▶ [Assignment]
Everything from the first line of the entries below through the line holding "Load lock of" must be printed exactly as written.

▶ [Available data]
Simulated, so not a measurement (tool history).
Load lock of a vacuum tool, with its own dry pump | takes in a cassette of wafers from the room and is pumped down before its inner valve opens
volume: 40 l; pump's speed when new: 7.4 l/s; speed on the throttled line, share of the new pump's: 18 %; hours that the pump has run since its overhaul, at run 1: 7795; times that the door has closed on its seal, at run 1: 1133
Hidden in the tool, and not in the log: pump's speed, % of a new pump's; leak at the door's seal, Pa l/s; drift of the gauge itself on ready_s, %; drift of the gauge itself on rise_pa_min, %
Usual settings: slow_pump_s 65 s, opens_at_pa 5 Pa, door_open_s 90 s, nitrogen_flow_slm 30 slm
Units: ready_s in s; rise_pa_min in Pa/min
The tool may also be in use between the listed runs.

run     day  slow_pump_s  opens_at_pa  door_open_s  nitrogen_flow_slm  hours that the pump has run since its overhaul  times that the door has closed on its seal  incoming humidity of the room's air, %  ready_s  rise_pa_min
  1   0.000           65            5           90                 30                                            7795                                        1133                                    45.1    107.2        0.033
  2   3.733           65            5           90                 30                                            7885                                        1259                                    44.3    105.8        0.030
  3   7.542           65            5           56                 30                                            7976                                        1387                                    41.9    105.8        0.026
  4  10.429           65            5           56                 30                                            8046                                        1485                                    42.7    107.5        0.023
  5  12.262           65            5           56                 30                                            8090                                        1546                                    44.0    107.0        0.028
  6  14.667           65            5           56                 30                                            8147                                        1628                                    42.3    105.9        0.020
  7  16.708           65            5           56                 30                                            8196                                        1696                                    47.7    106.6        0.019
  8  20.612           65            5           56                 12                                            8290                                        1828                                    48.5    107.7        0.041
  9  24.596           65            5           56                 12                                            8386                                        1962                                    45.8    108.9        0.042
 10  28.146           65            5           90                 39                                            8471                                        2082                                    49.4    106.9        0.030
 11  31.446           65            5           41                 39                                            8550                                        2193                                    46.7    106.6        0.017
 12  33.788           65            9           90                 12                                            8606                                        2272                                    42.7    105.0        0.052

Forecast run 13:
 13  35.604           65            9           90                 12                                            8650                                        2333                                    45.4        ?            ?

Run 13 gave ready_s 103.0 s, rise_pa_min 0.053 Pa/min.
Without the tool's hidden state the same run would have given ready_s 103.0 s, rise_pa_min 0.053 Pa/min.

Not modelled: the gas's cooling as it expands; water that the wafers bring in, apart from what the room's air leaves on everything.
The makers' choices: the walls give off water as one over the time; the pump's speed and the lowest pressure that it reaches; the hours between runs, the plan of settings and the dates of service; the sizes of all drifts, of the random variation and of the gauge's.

▶ [Written answer]
Simulated, so not a measurement (tool history).
Load lock of a vacuum tool, with its own dry pump | takes in a cassette of wafers from the room and is pumped down before its inner valve opens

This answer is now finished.